▶ Work item
The entries below must be transcribed exactly. Leave nothing out.

▶ Extracted material
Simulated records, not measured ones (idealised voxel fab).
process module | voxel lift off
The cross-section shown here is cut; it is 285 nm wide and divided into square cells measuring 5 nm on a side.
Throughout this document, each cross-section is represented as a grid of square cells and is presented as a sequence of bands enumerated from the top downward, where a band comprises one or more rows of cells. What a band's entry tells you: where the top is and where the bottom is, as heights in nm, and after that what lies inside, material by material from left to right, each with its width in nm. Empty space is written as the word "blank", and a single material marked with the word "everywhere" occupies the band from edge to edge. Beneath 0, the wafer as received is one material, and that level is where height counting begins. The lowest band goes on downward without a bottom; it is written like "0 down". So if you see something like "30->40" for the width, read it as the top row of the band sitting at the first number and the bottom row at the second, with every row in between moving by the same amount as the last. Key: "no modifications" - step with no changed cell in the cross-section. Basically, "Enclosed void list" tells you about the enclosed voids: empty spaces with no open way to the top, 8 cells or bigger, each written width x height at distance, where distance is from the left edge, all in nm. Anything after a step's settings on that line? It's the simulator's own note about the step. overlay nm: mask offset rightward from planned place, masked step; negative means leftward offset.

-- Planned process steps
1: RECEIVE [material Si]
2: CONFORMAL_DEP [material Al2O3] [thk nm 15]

▶ Exercise response
Simulated records, not measured ones (idealised voxel fab).
process module | voxel lift off
The cross-section shown here is cut; it is 285 nm wide and divided into square cells measuring 5 nm on a side.
Throughout this document, each cross-section is represented as a grid of square cells and is presented as a sequence of bands enumerated from the top downward, where a band comprises one or more rows of cells. What a band's entry tells you: where the top is and where the bottom is, as heights in nm, and after that what lies inside, material by material from left to right, each with its width in nm. Empty space is written as the word "blank", and a single material marked with the word "everywhere" occupies the band from edge to edge. Beneath 0, the wafer as received is one material, and that level is where height counting begins. The lowest band goes on downward without a bottom; it is written like "0 down". So if you see something like "30->40" for the width, read it as the top row of the band sitting at the first number and the bottom row at the second, with every row in between moving by the same amount as the last. Key: "no modifications" - step with no changed cell in the cross-section. Basically, "Enclosed void list" tells you about the enclosed voids: empty spaces with no open way to the top, 8 cells or bigger, each written width x height at distance, where distance is from the left edge, all in nm. Anything after a step's settings on that line? It's the simulator's own note about the step. overlay nm: mask offset rightward from planned place, masked step; negative means leftward offset.

-- Planned process steps
1: RECEIVE [material Si]
2: CONFORMAL_DEP [material Al2O3] [thk nm 15]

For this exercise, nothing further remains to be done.